§ **Exercise**
Copy the complete listing exactly as shown.

§ **Data extract**
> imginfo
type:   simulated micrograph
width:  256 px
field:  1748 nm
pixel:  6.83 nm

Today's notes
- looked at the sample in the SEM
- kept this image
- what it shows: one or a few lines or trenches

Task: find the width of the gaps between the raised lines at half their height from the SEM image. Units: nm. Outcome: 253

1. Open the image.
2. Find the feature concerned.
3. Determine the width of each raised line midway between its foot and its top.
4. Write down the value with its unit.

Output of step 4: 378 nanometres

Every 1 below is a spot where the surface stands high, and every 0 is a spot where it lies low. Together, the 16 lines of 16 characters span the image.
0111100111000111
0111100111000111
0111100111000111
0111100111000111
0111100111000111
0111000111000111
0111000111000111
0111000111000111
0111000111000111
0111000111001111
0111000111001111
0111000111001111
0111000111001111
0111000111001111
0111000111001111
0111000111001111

§ **Exercise output**
> imginfo
type:   simulated micrograph
width:  256 px
field:  1748 nm
pixel:  6.83 nm

Today's notes
- looked at the sample in the SEM
- kept this image
- what it shows: one or a few lines or trenches

Task: find the width of the gaps between the raised lines at half their height from the SEM image. Units: nm. Outcome: 253

1. Open the image.
2. Find the feature concerned.
3. Determine the width of each raised line midway between its foot and its top.
4. Write down the value with its unit.

Output of step 4: 378 nanometres

Every 1 below is a spot where the surface stands high, and every 0 is a spot where it lies low. Together, the 16 lines of 16 characters span the image.
0111100111000111
0111100111000111
0111100111000111
0111100111000111
0111100111000111
0111000111000111
0111000111000111
0111000111000111
0111000111000111
0111000111001111
0111000111001111
0111000111001111
0111000111001111
0111000111001111
0111000111001111
0111000111001111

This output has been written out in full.